**Action item:** Below are entries; output exactly the lines from the one with "16) DIRECTIONAL_ETCH [etch" to the one with "with the plan**", both included, and nothing else.

**Dataset content:**
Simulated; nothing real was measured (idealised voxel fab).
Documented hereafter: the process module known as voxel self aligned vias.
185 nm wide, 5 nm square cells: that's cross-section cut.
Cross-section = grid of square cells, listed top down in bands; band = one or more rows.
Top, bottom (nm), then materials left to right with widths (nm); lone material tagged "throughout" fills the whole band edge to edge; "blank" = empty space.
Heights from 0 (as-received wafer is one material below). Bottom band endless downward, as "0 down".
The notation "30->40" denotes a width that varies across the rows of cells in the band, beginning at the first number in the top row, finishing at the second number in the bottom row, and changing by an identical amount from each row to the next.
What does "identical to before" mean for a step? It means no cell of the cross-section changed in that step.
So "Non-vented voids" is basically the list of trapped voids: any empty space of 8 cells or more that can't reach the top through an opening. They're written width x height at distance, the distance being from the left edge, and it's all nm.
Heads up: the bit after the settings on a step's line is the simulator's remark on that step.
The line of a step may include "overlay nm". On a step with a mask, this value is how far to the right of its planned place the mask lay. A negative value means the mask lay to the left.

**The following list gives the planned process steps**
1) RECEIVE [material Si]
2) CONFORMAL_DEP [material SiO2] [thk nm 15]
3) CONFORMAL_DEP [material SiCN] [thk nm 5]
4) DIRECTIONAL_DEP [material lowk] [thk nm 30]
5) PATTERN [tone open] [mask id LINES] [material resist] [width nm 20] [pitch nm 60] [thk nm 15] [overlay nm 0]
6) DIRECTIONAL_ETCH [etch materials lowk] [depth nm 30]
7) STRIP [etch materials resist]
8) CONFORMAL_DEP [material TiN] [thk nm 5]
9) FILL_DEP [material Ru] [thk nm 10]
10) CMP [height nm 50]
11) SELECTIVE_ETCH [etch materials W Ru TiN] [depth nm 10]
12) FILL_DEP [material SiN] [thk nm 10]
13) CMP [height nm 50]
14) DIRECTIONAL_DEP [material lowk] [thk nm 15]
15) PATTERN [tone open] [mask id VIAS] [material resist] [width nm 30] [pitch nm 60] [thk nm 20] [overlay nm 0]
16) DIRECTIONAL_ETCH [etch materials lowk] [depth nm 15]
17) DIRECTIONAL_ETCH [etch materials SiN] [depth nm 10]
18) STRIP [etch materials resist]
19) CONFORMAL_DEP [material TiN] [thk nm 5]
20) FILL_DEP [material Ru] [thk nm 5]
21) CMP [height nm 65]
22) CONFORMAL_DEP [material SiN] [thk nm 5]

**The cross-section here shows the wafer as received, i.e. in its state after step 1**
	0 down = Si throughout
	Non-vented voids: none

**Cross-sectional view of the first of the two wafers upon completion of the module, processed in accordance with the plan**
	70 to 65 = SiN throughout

**Your solution:**
16) DIRECTIONAL_ETCH [etch materials lowk] [depth nm 15]
17) DIRECTIONAL_ETCH [etch materials SiN] [depth nm 10]
18) STRIP [etch materials resist]
19) CONFORMAL_DEP [material TiN] [thk nm 5]
20) FILL_DEP [material Ru] [thk nm 5]
21) CMP [height nm 65]
22) CONFORMAL_DEP [material SiN] [thk nm 5]

**The cross-section here shows the wafer as received, i.e. in its state after step 1**
	0 down = Si throughout
	Non-vented voids: none

**Cross-sectional view of the first of the two wafers upon completion of the module, processed in accordance with the plan**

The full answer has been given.